▸ RAW DATA
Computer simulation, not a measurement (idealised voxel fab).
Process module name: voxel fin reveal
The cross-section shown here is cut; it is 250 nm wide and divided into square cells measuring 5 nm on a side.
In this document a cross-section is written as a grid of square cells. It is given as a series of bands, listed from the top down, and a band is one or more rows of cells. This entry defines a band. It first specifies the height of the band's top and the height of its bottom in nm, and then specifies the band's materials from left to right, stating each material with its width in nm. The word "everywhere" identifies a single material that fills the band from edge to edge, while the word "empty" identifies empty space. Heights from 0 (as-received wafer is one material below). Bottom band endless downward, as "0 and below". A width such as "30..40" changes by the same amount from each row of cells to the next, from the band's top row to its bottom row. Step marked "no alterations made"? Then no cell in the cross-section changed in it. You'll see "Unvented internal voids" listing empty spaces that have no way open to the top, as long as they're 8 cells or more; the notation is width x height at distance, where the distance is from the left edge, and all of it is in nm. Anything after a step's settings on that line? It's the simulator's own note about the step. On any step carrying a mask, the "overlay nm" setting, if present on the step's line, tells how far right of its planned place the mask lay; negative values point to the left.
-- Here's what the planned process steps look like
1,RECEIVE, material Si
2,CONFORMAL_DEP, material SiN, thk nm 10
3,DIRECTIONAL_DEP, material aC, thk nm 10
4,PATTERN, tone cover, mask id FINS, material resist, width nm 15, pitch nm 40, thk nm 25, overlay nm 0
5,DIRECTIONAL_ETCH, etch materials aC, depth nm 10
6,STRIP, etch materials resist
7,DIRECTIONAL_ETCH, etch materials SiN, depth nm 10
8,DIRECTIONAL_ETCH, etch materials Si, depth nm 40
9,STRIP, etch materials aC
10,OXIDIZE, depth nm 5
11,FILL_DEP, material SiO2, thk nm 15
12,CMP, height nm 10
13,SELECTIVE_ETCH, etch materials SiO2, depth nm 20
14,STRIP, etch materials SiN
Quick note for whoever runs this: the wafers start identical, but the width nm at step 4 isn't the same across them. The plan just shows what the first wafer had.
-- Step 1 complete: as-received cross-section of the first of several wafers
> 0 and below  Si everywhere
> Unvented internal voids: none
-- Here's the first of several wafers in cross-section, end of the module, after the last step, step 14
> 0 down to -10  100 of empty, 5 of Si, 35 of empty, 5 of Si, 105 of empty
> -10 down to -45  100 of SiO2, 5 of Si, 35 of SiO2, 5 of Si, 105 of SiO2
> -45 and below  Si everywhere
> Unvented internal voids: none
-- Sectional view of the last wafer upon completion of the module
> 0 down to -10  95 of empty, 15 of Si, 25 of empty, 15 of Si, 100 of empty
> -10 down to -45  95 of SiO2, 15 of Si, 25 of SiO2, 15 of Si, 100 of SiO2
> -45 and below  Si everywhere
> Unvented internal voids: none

▸ WORK ITEM
Each line from the top of the records above through the line containing "3,DIRECTIONAL_DEP, material aC, thk nm 10" needs to be transcribed exactly, and no line after it.

▸ YOUR RESPONSE
Computer simulation, not a measurement (idealised voxel fab).
Process module name: voxel fin reveal
The cross-section shown here is cut; it is 250 nm wide and divided into square cells measuring 5 nm on a side.
In this document a cross-section is written as a grid of square cells. It is given as a series of bands, listed from the top down, and a band is one or more rows of cells. This entry defines a band. It first specifies the height of the band's top and the height of its bottom in nm, and then specifies the band's materials from left to right, stating each material with its width in nm. The word "everywhere" identifies a single material that fills the band from edge to edge, while the word "empty" identifies empty space. Heights from 0 (as-received wafer is one material below). Bottom band endless downward, as "0 and below". A width such as "30..40" changes by the same amount from each row of cells to the next, from the band's top row to its bottom row. Step marked "no alterations made"? Then no cell in the cross-section changed in it. You'll see "Unvented internal voids" listing empty spaces that have no way open to the top, as long as they're 8 cells or more; the notation is width x height at distance, where the distance is from the left edge, and all of it is in nm. Anything after a step's settings on that line? It's the simulator's own note about the step. On any step carrying a mask, the "overlay nm" setting, if present on the step's line, tells how far right of its planned place the mask lay; negative values point to the left.
-- Here's what the planned process steps look like
1,RECEIVE, material Si
2,CONFORMAL_DEP, material SiN, thk nm 10
3,DIRECTIONAL_DEP, material aC, thk nm 10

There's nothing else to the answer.